-------- Dataset

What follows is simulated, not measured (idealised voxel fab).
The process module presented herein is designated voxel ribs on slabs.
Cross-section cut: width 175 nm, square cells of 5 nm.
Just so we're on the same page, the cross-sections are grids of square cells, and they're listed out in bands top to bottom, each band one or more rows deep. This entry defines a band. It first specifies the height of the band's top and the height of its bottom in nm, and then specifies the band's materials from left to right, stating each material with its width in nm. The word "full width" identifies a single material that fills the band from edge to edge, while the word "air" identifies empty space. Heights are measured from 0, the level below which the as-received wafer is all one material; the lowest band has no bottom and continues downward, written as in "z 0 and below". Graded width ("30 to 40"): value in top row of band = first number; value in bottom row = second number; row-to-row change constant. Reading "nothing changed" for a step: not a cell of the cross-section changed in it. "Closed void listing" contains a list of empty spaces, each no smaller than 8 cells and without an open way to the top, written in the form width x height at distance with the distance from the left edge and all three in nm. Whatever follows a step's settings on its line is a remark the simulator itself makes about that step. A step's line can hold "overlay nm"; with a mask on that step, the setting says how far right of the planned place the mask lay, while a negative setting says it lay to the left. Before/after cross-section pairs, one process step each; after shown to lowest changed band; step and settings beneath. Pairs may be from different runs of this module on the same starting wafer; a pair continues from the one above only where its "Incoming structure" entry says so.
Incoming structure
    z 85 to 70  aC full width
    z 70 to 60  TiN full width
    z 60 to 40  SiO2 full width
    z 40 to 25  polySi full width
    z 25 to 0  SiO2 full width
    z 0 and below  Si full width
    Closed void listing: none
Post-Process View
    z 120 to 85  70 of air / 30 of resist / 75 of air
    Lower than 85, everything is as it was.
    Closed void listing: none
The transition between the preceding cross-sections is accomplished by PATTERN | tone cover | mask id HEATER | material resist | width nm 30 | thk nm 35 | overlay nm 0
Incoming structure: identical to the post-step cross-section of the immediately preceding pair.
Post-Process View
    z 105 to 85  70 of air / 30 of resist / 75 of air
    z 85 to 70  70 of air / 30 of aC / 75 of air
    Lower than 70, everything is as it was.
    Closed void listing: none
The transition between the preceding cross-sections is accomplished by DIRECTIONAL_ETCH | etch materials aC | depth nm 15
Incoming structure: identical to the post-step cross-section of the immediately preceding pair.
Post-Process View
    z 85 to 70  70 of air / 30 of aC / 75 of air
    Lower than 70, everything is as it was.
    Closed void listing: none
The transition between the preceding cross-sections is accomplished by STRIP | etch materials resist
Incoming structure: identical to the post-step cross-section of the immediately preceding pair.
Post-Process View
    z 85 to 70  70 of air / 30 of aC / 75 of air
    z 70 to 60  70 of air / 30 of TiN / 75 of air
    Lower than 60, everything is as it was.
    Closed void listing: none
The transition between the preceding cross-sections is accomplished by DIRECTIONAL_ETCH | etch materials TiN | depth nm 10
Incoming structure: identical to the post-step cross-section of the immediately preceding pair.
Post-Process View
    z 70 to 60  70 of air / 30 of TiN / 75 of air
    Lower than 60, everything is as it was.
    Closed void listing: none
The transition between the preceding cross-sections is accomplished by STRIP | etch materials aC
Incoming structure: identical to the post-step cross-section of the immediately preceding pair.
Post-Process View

----------------

- Work instruction -
Give back exactly the lines of the listing, starting with the first and ending with the one bearing "Cross-section cut: width". Add no other lines.

- Written reply -
What follows is simulated, not measured (idealised voxel fab).
The process module presented herein is designated voxel ribs on slabs.
Cross-section cut: width 175 nm, square cells of 5 nm.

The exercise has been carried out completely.